REQUIREMENT
Repeat the records exactly. Every line must match.

•••
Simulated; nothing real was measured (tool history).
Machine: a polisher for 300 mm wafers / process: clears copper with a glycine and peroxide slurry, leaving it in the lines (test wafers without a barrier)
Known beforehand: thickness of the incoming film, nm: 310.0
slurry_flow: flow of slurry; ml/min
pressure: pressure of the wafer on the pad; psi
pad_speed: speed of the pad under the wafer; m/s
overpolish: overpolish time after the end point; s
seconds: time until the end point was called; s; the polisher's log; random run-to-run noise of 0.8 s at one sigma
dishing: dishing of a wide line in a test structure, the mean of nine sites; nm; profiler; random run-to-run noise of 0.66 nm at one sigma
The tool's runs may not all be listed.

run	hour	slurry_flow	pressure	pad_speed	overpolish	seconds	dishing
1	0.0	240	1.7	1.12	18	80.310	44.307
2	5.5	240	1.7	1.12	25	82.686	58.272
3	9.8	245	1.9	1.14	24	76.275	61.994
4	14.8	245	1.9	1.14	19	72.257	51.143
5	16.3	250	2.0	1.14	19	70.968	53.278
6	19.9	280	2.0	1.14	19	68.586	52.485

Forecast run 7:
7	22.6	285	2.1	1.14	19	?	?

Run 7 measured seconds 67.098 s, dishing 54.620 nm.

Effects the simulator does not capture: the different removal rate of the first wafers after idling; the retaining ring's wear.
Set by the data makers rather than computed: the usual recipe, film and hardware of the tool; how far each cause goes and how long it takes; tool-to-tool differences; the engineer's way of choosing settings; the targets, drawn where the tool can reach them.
•••

RESPONSE
Simulated; nothing real was measured (tool history).
Machine: a polisher for 300 mm wafers / process: clears copper with a glycine and peroxide slurry, leaving it in the lines (test wafers without a barrier)
Known beforehand: thickness of the incoming film, nm: 310.0
slurry_flow: flow of slurry; ml/min
pressure: pressure of the wafer on the pad; psi
pad_speed: speed of the pad under the wafer; m/s
overpolish: overpolish time after the end point; s
seconds: time until the end point was called; s; the polisher's log; random run-to-run noise of 0.8 s at one sigma
dishing: dishing of a wide line in a test structure, the mean of nine sites; nm; profiler; random run-to-run noise of 0.66 nm at one sigma
The tool's runs may not all be listed.

run	hour	slurry_flow	pressure	pad_speed	overpolish	seconds	dishing
1	0.0	240	1.7	1.12	18	80.310	44.307
2	5.5	240	1.7	1.12	25	82.686	58.272
3	9.8	245	1.9	1.14	24	76.275	61.994
4	14.8	245	1.9	1.14	19	72.257	51.143
5	16.3	250	2.0	1.14	19	70.968	53.278
6	19.9	280	2.0	1.14	19	68.586	52.485

Forecast run 7:
7	22.6	285	2.1	1.14	19	?	?

Run 7 measured seconds 67.098 s, dishing 54.620 nm.

Effects the simulator does not capture: the different removal rate of the first wafers after idling; the retaining ring's wear.
Set by the data makers rather than computed: the usual recipe, film and hardware of the tool; how far each cause goes and how long it takes; tool-to-tool differences; the engineer's way of choosing settings; the targets, drawn where the tool can reach them.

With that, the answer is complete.